▽

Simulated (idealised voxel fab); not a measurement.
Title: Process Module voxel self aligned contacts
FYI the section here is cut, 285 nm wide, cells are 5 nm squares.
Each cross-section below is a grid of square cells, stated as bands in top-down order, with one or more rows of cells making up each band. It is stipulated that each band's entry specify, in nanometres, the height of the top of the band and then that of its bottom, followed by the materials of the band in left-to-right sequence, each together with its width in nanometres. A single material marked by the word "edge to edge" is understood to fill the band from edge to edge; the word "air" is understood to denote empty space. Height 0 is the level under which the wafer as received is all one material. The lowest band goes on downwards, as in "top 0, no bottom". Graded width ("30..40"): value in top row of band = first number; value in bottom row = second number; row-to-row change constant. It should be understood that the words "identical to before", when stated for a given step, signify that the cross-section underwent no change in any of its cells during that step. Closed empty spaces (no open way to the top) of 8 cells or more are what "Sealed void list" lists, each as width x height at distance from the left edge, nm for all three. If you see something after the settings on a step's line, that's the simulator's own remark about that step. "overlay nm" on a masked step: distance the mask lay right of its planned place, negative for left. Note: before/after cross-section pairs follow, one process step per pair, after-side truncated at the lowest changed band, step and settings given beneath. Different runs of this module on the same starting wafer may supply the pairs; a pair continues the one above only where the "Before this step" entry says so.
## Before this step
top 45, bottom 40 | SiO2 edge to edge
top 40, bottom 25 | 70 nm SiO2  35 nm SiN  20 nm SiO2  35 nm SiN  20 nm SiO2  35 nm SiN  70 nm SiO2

△

> [REQUIREMENT] Reproduce exactly the lines that run from the start of the records to the line with "FYI the section", both included.

> [RESPONSE AREA]
Simulated (idealised voxel fab); not a measurement.
Title: Process Module voxel self aligned contacts
FYI the section here is cut, 285 nm wide, cells are 5 nm squares.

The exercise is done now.